Information:
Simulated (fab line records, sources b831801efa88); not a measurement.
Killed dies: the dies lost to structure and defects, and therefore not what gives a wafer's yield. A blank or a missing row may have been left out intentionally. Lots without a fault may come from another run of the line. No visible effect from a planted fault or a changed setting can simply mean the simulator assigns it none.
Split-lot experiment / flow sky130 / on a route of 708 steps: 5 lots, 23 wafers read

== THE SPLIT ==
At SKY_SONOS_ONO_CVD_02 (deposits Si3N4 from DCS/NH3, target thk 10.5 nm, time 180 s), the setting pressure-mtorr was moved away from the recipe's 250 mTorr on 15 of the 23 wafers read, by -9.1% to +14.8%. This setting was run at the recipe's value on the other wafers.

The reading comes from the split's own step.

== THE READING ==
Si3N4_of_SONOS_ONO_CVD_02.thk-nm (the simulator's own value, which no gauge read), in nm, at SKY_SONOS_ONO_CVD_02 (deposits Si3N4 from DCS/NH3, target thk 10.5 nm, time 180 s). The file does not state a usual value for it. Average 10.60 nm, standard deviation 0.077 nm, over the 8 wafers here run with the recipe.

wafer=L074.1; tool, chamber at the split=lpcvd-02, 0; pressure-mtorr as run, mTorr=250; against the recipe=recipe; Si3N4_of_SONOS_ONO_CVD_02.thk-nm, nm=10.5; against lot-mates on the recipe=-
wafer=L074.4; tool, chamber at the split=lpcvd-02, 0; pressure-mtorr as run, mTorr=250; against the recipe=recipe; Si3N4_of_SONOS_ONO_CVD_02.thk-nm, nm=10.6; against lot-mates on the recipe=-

Work instruction: All the data needs repeating. Return it exactly.

Exercise response:
Simulated (fab line records, sources b831801efa88); not a measurement.
Killed dies: the dies lost to structure and defects, and therefore not what gives a wafer's yield. A blank or a missing row may have been left out intentionally. Lots without a fault may come from another run of the line. No visible effect from a planted fault or a changed setting can simply mean the simulator assigns it none.
Split-lot experiment / flow sky130 / on a route of 708 steps: 5 lots, 23 wafers read

== THE SPLIT ==
At SKY_SONOS_ONO_CVD_02 (deposits Si3N4 from DCS/NH3, target thk 10.5 nm, time 180 s), the setting pressure-mtorr was moved away from the recipe's 250 mTorr on 15 of the 23 wafers read, by -9.1% to +14.8%. This setting was run at the recipe's value on the other wafers.

The reading comes from the split's own step.

== THE READING ==
Si3N4_of_SONOS_ONO_CVD_02.thk-nm (the simulator's own value, which no gauge read), in nm, at SKY_SONOS_ONO_CVD_02 (deposits Si3N4 from DCS/NH3, target thk 10.5 nm, time 180 s). The file does not state a usual value for it. Average 10.60 nm, standard deviation 0.077 nm, over the 8 wafers here run with the recipe.

wafer=L074.1; tool, chamber at the split=lpcvd-02, 0; pressure-mtorr as run, mTorr=250; against the recipe=recipe; Si3N4_of_SONOS_ONO_CVD_02.thk-nm, nm=10.5; against lot-mates on the recipe=-
wafer=L074.4; tool, chamber at the split=lpcvd-02, 0; pressure-mtorr as run, mTorr=250; against the recipe=recipe; Si3N4_of_SONOS_ONO_CVD_02.thk-nm, nm=10.6; against lot-mates on the recipe=-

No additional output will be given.